### Listed entries
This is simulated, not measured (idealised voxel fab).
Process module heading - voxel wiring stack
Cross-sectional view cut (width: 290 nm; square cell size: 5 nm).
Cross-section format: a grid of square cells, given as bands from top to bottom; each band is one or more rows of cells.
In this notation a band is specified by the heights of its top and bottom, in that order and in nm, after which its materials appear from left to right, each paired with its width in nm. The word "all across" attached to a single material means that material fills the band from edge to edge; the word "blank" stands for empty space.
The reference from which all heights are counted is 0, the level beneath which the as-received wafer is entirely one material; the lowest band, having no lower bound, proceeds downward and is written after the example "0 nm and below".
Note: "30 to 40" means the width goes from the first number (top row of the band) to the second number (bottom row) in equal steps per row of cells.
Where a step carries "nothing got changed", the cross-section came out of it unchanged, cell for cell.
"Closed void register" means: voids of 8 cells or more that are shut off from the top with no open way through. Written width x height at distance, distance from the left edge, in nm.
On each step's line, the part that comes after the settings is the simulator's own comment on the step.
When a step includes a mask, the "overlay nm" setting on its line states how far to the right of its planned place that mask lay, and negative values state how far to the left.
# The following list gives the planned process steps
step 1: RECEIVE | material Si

### Work item
Line by line, please copy the listing exactly.

### Task result
This is simulated, not measured (idealised voxel fab).
Process module heading - voxel wiring stack
Cross-sectional view cut (width: 290 nm; square cell size: 5 nm).
Cross-section format: a grid of square cells, given as bands from top to bottom; each band is one or more rows of cells.
In this notation a band is specified by the heights of its top and bottom, in that order and in nm, after which its materials appear from left to right, each paired with its width in nm. The word "all across" attached to a single material means that material fills the band from edge to edge; the word "blank" stands for empty space.
The reference from which all heights are counted is 0, the level beneath which the as-received wafer is entirely one material; the lowest band, having no lower bound, proceeds downward and is written after the example "0 nm and below".
Note: "30 to 40" means the width goes from the first number (top row of the band) to the second number (bottom row) in equal steps per row of cells.
Where a step carries "nothing got changed", the cross-section came out of it unchanged, cell for cell.
"Closed void register" means: voids of 8 cells or more that are shut off from the top with no open way through. Written width x height at distance, distance from the left edge, in nm.
On each step's line, the part that comes after the settings is the simulator's own comment on the step.
When a step includes a mask, the "overlay nm" setting on its line states how far to the right of its planned place that mask lay, and negative values state how far to the left.
# The following list gives the planned process steps
step 1: RECEIVE | material Si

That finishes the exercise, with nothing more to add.